◆ TASK ITEM
Would you write out, word for word, each line of the records below from the top through the one holding "Chamber matching ||"?

◆ INFORMATION PROVIDED
>>>

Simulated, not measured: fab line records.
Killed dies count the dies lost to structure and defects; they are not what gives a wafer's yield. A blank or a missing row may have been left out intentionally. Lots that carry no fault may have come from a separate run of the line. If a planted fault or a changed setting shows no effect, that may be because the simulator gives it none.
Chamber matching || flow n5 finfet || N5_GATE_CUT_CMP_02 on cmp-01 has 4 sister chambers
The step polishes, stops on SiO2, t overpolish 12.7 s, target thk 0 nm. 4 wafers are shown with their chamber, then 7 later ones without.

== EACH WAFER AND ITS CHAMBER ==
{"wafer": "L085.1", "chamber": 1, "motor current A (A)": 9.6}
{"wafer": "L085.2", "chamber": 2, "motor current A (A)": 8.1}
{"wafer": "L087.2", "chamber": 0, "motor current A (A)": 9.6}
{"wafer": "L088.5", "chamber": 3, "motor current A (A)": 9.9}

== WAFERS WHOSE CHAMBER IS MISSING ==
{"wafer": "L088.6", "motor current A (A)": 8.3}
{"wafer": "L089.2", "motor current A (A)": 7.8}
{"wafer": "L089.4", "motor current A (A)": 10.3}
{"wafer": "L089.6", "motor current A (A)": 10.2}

<<<

◆ WRITTEN ANSWER
Simulated, not measured: fab line records.
Killed dies count the dies lost to structure and defects; they are not what gives a wafer's yield. A blank or a missing row may have been left out intentionally. Lots that carry no fault may have come from a separate run of the line. If a planted fault or a changed setting shows no effect, that may be because the simulator gives it none.
Chamber matching || flow n5 finfet || N5_GATE_CUT_CMP_02 on cmp-01 has 4 sister chambers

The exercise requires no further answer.